Records supplied.
==*==
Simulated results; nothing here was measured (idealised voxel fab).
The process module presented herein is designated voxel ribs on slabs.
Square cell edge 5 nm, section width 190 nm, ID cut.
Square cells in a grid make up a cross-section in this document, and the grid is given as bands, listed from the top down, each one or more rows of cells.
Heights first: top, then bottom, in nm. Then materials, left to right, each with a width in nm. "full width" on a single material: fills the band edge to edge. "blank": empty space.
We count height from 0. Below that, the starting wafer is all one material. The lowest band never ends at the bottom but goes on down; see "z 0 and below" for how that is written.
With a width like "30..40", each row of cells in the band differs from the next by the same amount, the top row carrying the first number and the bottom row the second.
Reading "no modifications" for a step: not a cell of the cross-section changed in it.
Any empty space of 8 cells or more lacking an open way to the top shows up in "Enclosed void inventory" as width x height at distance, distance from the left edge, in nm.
==*==

Exercise.
Repeat the listing. Keep every character the same.

Task output.
Simulated results; nothing here was measured (idealised voxel fab).
The process module presented herein is designated voxel ribs on slabs.
Square cell edge 5 nm, section width 190 nm, ID cut.
Square cells in a grid make up a cross-section in this document, and the grid is given as bands, listed from the top down, each one or more rows of cells.
Heights first: top, then bottom, in nm. Then materials, left to right, each with a width in nm. "full width" on a single material: fills the band edge to edge. "blank": empty space.
We count height from 0. Below that, the starting wafer is all one material. The lowest band never ends at the bottom but goes on down; see "z 0 and below" for how that is written.
With a width like "30..40", each row of cells in the band differs from the next by the same amount, the top row carrying the first number and the bottom row the second.
Reading "no modifications" for a step: not a cell of the cross-section changed in it.
Any empty space of 8 cells or more lacking an open way to the top shows up in "Enclosed void inventory" as width x height at distance, distance from the left edge, in nm.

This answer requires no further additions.